_Work instruction_
Restate the opening lines of the material below word for word, stopping after the line that contains "startH: the number".

_Stored data_
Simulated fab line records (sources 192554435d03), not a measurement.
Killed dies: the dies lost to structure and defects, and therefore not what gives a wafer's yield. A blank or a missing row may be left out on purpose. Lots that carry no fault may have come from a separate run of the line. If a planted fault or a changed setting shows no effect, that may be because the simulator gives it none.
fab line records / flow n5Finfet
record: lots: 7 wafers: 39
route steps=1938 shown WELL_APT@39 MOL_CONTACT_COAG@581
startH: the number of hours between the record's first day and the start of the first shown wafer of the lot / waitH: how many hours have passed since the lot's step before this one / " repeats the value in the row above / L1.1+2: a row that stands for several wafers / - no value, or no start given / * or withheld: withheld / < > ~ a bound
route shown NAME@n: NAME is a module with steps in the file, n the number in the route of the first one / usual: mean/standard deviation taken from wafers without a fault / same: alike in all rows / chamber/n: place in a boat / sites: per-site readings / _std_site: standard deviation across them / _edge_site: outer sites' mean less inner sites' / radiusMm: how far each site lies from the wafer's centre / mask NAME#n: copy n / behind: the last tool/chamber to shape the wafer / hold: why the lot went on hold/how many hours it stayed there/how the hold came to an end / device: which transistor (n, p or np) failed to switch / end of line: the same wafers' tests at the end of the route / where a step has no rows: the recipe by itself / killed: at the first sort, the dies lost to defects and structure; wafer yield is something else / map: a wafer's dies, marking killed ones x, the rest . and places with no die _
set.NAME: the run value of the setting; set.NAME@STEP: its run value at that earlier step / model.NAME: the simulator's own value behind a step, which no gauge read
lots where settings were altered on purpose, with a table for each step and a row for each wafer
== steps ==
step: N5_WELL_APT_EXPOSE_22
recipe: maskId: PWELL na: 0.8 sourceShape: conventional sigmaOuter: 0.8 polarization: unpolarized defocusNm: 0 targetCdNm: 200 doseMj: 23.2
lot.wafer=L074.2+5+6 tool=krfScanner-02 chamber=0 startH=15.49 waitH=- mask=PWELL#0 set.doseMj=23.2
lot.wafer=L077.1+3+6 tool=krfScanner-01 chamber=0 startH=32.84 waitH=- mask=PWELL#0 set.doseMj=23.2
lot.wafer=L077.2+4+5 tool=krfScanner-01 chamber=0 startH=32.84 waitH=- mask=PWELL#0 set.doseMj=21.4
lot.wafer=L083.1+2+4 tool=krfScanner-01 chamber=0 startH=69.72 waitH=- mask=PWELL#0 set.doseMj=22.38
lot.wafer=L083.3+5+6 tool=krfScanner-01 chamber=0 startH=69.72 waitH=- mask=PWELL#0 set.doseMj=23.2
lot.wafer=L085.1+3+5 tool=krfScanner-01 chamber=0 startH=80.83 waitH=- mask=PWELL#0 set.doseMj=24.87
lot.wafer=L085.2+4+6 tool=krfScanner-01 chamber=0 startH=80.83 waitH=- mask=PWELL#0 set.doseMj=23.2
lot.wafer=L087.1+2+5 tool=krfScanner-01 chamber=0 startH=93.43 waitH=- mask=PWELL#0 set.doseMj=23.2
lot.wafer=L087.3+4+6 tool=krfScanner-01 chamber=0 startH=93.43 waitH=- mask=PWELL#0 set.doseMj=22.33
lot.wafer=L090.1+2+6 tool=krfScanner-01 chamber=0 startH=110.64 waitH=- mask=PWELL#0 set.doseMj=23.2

_Exercise result_
Simulated fab line records (sources 192554435d03), not a measurement.
Killed dies: the dies lost to structure and defects, and therefore not what gives a wafer's yield. A blank or a missing row may be left out on purpose. Lots that carry no fault may have come from a separate run of the line. If a planted fault or a changed setting shows no effect, that may be because the simulator gives it none.
fab line records / flow n5Finfet
record: lots: 7 wafers: 39
route steps=1938 shown WELL_APT@39 MOL_CONTACT_COAG@581
startH: the number of hours between the record's first day and the start of the first shown wafer of the lot / waitH: how many hours have passed since the lot's step before this one / " repeats the value in the row above / L1.1+2: a row that stands for several wafers / - no value, or no start given / * or withheld: withheld / < > ~ a bound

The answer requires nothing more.